(DATASET ENTRIES)

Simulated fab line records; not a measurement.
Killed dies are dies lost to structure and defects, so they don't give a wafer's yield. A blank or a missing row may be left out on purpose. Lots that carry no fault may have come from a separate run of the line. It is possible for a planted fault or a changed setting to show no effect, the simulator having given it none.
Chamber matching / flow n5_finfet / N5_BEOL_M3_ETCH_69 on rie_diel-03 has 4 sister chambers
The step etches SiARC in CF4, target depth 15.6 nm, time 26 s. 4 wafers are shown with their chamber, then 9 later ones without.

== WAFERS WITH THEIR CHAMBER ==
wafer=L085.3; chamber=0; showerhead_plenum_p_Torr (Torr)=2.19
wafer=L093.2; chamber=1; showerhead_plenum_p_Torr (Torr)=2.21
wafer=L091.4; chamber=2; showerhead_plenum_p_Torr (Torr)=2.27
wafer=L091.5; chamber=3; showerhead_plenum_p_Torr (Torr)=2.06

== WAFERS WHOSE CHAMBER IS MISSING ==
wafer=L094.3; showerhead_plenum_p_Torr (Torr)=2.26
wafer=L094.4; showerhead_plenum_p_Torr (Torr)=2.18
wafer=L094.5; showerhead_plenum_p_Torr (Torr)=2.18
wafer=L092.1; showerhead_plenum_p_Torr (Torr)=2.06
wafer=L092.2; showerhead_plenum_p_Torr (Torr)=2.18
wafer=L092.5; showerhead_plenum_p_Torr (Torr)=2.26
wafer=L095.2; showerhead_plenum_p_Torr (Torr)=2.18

(End DATASET ENTRIES)

* WORK ORDER: Recreate the listing exactly, so that each entry reads as before.

* TASK OUTPUT:
Simulated fab line records; not a measurement.
Killed dies are dies lost to structure and defects, so they don't give a wafer's yield. A blank or a missing row may be left out on purpose. Lots that carry no fault may have come from a separate run of the line. It is possible for a planted fault or a changed setting to show no effect, the simulator having given it none.
Chamber matching / flow n5_finfet / N5_BEOL_M3_ETCH_69 on rie_diel-03 has 4 sister chambers
The step etches SiARC in CF4, target depth 15.6 nm, time 26 s. 4 wafers are shown with their chamber, then 9 later ones without.

== WAFERS WITH THEIR CHAMBER ==
wafer=L085.3; chamber=0; showerhead_plenum_p_Torr (Torr)=2.19
wafer=L093.2; chamber=1; showerhead_plenum_p_Torr (Torr)=2.21
wafer=L091.4; chamber=2; showerhead_plenum_p_Torr (Torr)=2.27
wafer=L091.5; chamber=3; showerhead_plenum_p_Torr (Torr)=2.06

== WAFERS WHOSE CHAMBER IS MISSING ==
wafer=L094.3; showerhead_plenum_p_Torr (Torr)=2.26
wafer=L094.4; showerhead_plenum_p_Torr (Torr)=2.18
wafer=L094.5; showerhead_plenum_p_Torr (Torr)=2.18
wafer=L092.1; showerhead_plenum_p_Torr (Torr)=2.06
wafer=L092.2; showerhead_plenum_p_Torr (Torr)=2.18
wafer=L092.5; showerhead_plenum_p_Torr (Torr)=2.26
wafer=L095.2; showerhead_plenum_p_Torr (Torr)=2.18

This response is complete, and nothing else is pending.